- _DATA FOR REVIEW_:
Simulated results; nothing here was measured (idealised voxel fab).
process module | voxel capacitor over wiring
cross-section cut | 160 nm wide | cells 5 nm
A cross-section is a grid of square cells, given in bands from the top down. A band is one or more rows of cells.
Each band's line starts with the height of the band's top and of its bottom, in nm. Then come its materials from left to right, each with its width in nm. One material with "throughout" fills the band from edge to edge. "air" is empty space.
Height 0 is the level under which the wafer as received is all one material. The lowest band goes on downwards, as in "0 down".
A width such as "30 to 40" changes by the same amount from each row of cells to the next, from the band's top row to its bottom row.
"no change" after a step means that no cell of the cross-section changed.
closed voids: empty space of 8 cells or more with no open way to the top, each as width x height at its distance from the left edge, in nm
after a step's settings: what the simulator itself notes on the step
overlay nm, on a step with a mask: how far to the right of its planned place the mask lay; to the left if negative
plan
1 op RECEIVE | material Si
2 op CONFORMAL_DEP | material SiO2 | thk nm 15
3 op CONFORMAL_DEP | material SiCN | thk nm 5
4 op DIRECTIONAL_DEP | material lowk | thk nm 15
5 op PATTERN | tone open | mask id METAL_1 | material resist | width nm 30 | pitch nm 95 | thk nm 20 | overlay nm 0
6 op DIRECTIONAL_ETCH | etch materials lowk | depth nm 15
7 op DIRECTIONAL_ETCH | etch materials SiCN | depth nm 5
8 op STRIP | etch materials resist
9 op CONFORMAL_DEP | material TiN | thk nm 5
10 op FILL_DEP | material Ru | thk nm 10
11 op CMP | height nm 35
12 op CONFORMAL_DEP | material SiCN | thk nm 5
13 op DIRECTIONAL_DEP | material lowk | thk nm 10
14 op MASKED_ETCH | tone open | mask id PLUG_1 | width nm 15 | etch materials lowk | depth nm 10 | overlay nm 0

- _BRIEF_: Quote, word for word, every line from the top of the entries through the line that holds "closed voids: empty".

- _TASK RESULT_:
Simulated results; nothing here was measured (idealised voxel fab).
process module | voxel capacitor over wiring
cross-section cut | 160 nm wide | cells 5 nm
A cross-section is a grid of square cells, given in bands from the top down. A band is one or more rows of cells.
Each band's line starts with the height of the band's top and of its bottom, in nm. Then come its materials from left to right, each with its width in nm. One material with "throughout" fills the band from edge to edge. "air" is empty space.
Height 0 is the level under which the wafer as received is all one material. The lowest band goes on downwards, as in "0 down".
A width such as "30 to 40" changes by the same amount from each row of cells to the next, from the band's top row to its bottom row.
"no change" after a step means that no cell of the cross-section changed.
closed voids: empty space of 8 cells or more with no open way to the top, each as width x height at its distance from the left edge, in nm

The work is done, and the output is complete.